• EXERCISE DATA:
=== Begin Enclosure ===
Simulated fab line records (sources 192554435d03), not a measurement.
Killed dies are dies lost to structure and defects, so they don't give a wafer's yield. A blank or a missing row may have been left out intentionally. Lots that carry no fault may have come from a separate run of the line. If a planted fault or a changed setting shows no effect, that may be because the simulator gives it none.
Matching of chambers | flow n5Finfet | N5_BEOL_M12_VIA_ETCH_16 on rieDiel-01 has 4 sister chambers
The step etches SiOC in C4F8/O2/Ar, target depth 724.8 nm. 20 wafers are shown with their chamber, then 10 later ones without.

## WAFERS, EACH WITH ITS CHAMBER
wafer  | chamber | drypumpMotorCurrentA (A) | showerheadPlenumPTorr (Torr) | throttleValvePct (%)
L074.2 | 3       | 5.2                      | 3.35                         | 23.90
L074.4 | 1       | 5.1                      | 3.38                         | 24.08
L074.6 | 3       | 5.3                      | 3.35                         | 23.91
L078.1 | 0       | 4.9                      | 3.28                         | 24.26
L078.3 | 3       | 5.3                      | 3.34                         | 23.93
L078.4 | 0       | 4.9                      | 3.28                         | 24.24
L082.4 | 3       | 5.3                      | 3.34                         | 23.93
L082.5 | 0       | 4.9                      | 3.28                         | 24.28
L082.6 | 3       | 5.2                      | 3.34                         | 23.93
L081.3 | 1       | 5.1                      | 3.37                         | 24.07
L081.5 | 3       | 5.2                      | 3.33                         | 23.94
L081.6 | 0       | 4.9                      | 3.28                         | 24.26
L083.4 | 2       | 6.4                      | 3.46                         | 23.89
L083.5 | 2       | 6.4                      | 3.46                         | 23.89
=== End Enclosure ===

Every entry, from first to last, should be written out exactly.

• TASK RESULT:
Simulated fab line records (sources 192554435d03), not a measurement.
Killed dies are dies lost to structure and defects, so they don't give a wafer's yield. A blank or a missing row may have been left out intentionally. Lots that carry no fault may have come from a separate run of the line. If a planted fault or a changed setting shows no effect, that may be because the simulator gives it none.
Matching of chambers | flow n5Finfet | N5_BEOL_M12_VIA_ETCH_16 on rieDiel-01 has 4 sister chambers
The step etches SiOC in C4F8/O2/Ar, target depth 724.8 nm. 20 wafers are shown with their chamber, then 10 later ones without.

## WAFERS, EACH WITH ITS CHAMBER
wafer  | chamber | drypumpMotorCurrentA (A) | showerheadPlenumPTorr (Torr) | throttleValvePct (%)
L074.2 | 3       | 5.2                      | 3.35                         | 23.90
L074.4 | 1       | 5.1                      | 3.38                         | 24.08
L074.6 | 3       | 5.3                      | 3.35                         | 23.91
L078.1 | 0       | 4.9                      | 3.28                         | 24.26
L078.3 | 3       | 5.3                      | 3.34                         | 23.93
L078.4 | 0       | 4.9                      | 3.28                         | 24.24
L082.4 | 3       | 5.3                      | 3.34                         | 23.93
L082.5 | 0       | 4.9                      | 3.28                         | 24.28
L082.6 | 3       | 5.2                      | 3.34                         | 23.93
L081.3 | 1       | 5.1                      | 3.37                         | 24.07
L081.5 | 3       | 5.2                      | 3.33                         | 23.94
L081.6 | 0       | 4.9                      | 3.28                         | 24.26
L083.4 | 2       | 6.4                      | 3.46                         | 23.89
L083.5 | 2       | 6.4                      | 3.46                         | 23.89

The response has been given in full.